■ Exercise
Output the data in full. Keep every entry exactly as written.

▬▬▬▬▬▬

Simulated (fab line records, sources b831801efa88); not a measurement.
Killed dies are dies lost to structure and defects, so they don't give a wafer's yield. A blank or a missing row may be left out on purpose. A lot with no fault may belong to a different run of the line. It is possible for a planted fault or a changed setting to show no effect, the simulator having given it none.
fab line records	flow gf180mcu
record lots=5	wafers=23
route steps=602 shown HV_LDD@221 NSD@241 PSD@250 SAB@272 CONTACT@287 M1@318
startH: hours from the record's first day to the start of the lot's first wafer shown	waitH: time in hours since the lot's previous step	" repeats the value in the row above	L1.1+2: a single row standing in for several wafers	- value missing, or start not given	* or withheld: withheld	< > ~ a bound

▬▬▬▬▬▬

■ Exercise answer
Simulated (fab line records, sources b831801efa88); not a measurement.
Killed dies are dies lost to structure and defects, so they don't give a wafer's yield. A blank or a missing row may be left out on purpose. A lot with no fault may belong to a different run of the line. It is possible for a planted fault or a changed setting to show no effect, the simulator having given it none.
fab line records	flow gf180mcu
record lots=5	wafers=23
route steps=602 shown HV_LDD@221 NSD@241 PSD@250 SAB@272 CONTACT@287 M1@318
startH: hours from the record's first day to the start of the lot's first wafer shown	waitH: time in hours since the lot's previous step	" repeats the value in the row above	L1.1+2: a single row standing in for several wafers	- value missing, or start not given	* or withheld: withheld	< > ~ a bound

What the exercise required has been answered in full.